BRIEF >> What do the lines say from the start of the entries through the one containing "start-h: hours from"? Repeat them exactly.

ENTRIES SUPPLIED >>
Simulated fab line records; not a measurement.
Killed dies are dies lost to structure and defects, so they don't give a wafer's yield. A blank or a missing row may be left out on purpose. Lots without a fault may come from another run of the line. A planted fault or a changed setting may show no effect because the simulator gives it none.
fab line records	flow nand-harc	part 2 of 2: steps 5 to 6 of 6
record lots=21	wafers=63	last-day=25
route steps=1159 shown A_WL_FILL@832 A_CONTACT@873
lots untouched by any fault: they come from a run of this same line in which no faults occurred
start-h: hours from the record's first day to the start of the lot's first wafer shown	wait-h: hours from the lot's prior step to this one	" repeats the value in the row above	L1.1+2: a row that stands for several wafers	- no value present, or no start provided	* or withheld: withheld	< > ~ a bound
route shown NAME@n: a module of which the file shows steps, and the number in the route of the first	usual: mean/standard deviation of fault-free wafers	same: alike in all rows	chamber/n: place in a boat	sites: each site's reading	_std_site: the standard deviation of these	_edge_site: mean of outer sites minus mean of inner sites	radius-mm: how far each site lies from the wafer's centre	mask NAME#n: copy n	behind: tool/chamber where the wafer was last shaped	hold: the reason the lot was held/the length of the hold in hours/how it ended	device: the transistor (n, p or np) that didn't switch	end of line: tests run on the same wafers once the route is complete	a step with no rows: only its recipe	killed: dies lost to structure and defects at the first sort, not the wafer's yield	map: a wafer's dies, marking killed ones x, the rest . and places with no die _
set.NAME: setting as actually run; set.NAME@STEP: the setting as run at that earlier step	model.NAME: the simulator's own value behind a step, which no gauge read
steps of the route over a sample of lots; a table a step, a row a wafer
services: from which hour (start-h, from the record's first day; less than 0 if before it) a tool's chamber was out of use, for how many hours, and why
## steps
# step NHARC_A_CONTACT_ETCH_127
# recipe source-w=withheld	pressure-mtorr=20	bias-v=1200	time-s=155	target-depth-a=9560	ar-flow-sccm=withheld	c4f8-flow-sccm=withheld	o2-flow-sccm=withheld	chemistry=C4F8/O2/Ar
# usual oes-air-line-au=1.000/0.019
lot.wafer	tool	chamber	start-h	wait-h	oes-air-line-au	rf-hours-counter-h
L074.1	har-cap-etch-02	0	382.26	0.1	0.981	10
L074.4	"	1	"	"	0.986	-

RESPONSE BOX >>
Simulated fab line records; not a measurement.
Killed dies are dies lost to structure and defects, so they don't give a wafer's yield. A blank or a missing row may be left out on purpose. Lots without a fault may come from another run of the line. A planted fault or a changed setting may show no effect because the simulator gives it none.
fab line records	flow nand-harc	part 2 of 2: steps 5 to 6 of 6
record lots=21	wafers=63	last-day=25
route steps=1159 shown A_WL_FILL@832 A_CONTACT@873
lots untouched by any fault: they come from a run of this same line in which no faults occurred
start-h: hours from the record's first day to the start of the lot's first wafer shown	wait-h: hours from the lot's prior step to this one	" repeats the value in the row above	L1.1+2: a row that stands for several wafers	- no value present, or no start provided	* or withheld: withheld	< > ~ a bound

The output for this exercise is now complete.